=== DATA EXTRACTS ===
>>>>>
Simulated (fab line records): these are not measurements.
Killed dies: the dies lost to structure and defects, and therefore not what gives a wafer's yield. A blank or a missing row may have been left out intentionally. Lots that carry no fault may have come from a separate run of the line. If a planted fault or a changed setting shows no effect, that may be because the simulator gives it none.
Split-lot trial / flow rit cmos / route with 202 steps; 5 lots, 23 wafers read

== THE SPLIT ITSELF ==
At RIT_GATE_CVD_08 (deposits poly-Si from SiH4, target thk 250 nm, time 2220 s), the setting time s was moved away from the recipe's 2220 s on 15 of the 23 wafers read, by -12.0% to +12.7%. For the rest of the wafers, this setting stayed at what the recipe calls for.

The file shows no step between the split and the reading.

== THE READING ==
<<<<<

=== BRIEF ===
Retype the listing exactly. Leave nothing out.

=== TASK RESULT ===
Simulated (fab line records): these are not measurements.
Killed dies: the dies lost to structure and defects, and therefore not what gives a wafer's yield. A blank or a missing row may have been left out intentionally. Lots that carry no fault may have come from a separate run of the line. If a planted fault or a changed setting shows no effect, that may be because the simulator gives it none.
Split-lot trial / flow rit cmos / route with 202 steps; 5 lots, 23 wafers read

== THE SPLIT ITSELF ==
At RIT_GATE_CVD_08 (deposits poly-Si from SiH4, target thk 250 nm, time 2220 s), the setting time s was moved away from the recipe's 2220 s on 15 of the 23 wafers read, by -12.0% to +12.7%. For the rest of the wafers, this setting stayed at what the recipe calls for.

The file shows no step between the split and the reading.

== THE READING ==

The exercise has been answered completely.